──────────

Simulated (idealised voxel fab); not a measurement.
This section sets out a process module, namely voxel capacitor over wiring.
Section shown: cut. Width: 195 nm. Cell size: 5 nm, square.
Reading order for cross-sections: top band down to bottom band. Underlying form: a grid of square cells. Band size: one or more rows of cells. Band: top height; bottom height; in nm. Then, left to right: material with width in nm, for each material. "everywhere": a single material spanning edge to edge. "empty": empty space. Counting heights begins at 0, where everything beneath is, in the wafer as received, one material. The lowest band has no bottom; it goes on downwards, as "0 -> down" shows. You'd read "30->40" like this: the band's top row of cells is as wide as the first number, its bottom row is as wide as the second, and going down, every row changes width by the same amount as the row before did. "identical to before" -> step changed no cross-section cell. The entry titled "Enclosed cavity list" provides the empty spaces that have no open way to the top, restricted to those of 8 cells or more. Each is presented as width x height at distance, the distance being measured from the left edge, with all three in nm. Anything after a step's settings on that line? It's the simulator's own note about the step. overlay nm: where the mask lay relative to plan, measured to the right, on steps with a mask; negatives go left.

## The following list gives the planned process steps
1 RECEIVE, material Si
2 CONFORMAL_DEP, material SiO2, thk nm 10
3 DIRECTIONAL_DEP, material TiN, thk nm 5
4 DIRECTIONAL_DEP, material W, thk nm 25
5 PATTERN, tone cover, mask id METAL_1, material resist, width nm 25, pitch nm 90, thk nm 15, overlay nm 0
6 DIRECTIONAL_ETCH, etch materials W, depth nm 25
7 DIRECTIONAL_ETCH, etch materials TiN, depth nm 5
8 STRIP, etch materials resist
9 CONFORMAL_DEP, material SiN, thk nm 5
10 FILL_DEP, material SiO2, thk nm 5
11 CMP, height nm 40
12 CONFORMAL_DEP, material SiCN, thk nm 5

──────────

Each line from the top of the data, up to and including the line that contains "Section shown: cut.", should be set down exactly.

Simulated (idealised voxel fab); not a measurement.
This section sets out a process module, namely voxel capacitor over wiring.
Section shown: cut. Width: 195 nm. Cell size: 5 nm, square.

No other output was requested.